- SUPPLIED RECORDS:
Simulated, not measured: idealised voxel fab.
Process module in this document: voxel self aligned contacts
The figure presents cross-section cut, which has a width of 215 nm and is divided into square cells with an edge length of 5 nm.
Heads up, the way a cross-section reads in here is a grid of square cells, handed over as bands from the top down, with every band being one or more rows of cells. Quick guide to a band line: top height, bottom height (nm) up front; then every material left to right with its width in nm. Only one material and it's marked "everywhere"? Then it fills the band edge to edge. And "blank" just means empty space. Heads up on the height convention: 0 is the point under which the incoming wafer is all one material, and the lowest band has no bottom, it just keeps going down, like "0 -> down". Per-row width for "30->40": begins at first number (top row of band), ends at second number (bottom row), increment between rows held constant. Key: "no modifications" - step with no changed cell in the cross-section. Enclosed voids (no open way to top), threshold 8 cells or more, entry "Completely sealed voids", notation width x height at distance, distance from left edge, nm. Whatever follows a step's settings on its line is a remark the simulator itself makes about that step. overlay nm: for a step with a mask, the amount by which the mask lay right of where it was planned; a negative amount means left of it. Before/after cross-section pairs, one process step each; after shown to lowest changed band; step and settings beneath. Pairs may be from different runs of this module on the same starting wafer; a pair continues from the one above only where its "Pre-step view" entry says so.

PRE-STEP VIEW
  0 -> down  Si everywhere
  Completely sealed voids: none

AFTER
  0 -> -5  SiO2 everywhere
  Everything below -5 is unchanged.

- ASSIGNED TASK:
When you transcribe the listing, make each line match the original exactly.

- TASK ANSWER:
Simulated, not measured: idealised voxel fab.
Process module in this document: voxel self aligned contacts
The figure presents cross-section cut, which has a width of 215 nm and is divided into square cells with an edge length of 5 nm.
Heads up, the way a cross-section reads in here is a grid of square cells, handed over as bands from the top down, with every band being one or more rows of cells. Quick guide to a band line: top height, bottom height (nm) up front; then every material left to right with its width in nm. Only one material and it's marked "everywhere"? Then it fills the band edge to edge. And "blank" just means empty space. Heads up on the height convention: 0 is the point under which the incoming wafer is all one material, and the lowest band has no bottom, it just keeps going down, like "0 -> down". Per-row width for "30->40": begins at first number (top row of band), ends at second number (bottom row), increment between rows held constant. Key: "no modifications" - step with no changed cell in the cross-section. Enclosed voids (no open way to top), threshold 8 cells or more, entry "Completely sealed voids", notation width x height at distance, distance from left edge, nm. Whatever follows a step's settings on its line is a remark the simulator itself makes about that step. overlay nm: for a step with a mask, the amount by which the mask lay right of where it was planned; a negative amount means left of it. Before/after cross-section pairs, one process step each; after shown to lowest changed band; step and settings beneath. Pairs may be from different runs of this module on the same starting wafer; a pair continues from the one above only where its "Pre-step view" entry says so.

PRE-STEP VIEW
  0 -> down  Si everywhere
  Completely sealed voids: none

AFTER
  0 -> -5  SiO2 everywhere
  Everything below -5 is unchanged.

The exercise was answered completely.